▶ _ACTIVITY_: Set out the listing word for word. End with the line that contains "Section shown: cut.".

▶ _EXTRACTED RECORDS_:
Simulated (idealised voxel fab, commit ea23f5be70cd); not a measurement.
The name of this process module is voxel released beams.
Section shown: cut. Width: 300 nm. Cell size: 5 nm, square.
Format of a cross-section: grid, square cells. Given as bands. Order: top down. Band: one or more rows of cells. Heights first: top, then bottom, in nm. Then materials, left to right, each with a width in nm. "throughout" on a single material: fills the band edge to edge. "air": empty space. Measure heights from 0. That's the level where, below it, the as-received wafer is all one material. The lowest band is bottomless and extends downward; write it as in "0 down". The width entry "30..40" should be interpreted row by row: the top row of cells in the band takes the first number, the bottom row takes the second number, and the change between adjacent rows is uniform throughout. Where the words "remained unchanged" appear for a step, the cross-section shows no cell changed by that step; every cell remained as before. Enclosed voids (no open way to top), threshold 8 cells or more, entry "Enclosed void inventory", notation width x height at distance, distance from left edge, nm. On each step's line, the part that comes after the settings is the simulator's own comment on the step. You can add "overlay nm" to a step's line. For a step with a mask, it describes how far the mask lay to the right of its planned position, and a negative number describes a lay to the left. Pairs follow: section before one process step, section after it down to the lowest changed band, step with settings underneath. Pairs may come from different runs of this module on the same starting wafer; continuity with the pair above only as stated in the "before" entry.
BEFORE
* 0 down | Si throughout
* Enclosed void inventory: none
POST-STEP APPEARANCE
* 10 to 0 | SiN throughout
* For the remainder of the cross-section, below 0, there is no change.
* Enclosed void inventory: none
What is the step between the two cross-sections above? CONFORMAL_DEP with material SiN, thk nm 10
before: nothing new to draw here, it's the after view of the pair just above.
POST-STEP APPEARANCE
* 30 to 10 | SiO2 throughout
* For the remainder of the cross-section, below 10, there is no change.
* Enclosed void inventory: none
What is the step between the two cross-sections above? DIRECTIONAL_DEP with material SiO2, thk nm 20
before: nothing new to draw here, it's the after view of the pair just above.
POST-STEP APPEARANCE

▶ _EXERCISE SOLUTION_:
Simulated (idealised voxel fab, commit ea23f5be70cd); not a measurement.
The name of this process module is voxel released beams.
Section shown: cut. Width: 300 nm. Cell size: 5 nm, square.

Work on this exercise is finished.